• **Work order**:
Below are the entries to work from; restate word for word the portion that opens with the line containing "6 op PATTERN" and closes with the line containing "12 op CMP | height nm 70", keeping both.

-=-=-=-=-
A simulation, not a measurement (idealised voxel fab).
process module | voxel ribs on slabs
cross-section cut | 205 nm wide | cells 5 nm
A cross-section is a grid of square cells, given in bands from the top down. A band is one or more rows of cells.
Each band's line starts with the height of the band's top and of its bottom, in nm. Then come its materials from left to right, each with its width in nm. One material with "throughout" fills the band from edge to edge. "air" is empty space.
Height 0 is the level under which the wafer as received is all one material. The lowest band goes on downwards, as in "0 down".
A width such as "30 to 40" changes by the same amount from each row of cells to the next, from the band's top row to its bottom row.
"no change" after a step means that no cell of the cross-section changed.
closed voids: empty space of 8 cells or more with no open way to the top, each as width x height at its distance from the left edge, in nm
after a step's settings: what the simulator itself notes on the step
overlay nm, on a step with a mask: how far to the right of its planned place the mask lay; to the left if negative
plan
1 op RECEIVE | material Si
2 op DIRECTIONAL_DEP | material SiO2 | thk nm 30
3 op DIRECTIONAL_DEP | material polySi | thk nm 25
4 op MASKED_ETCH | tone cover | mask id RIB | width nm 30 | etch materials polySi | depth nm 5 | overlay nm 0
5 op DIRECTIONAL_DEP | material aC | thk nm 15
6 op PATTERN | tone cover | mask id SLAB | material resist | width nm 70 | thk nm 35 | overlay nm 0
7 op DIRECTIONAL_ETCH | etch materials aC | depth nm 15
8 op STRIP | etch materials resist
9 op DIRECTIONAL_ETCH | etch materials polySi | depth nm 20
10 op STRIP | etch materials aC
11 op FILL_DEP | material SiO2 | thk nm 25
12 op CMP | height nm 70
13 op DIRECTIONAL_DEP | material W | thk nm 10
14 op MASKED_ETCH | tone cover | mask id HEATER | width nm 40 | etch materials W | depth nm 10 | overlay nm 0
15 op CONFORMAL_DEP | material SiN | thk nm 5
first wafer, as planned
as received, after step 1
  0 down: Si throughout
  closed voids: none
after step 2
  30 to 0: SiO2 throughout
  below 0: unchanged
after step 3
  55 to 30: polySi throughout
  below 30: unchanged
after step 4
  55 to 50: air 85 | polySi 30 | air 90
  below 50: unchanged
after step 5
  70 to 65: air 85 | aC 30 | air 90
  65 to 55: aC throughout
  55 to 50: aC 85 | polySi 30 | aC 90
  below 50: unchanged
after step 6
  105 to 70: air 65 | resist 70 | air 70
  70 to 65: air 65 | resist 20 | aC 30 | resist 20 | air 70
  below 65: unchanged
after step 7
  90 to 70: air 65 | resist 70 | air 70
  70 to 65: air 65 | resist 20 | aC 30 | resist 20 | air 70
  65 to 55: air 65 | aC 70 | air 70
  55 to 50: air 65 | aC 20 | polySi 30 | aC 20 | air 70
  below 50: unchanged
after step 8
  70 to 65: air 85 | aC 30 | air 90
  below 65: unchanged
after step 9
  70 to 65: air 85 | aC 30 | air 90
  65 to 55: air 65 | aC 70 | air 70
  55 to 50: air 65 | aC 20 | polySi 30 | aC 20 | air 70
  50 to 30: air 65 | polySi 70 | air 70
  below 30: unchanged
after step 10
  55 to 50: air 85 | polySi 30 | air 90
-=-=-=-=-

• **Written answer**:
6 op PATTERN | tone cover | mask id SLAB | material resist | width nm 70 | thk nm 35 | overlay nm 0
7 op DIRECTIONAL_ETCH | etch materials aC | depth nm 15
8 op STRIP | etch materials resist
9 op DIRECTIONAL_ETCH | etch materials polySi | depth nm 20
10 op STRIP | etch materials aC
11 op FILL_DEP | material SiO2 | thk nm 25
12 op CMP | height nm 70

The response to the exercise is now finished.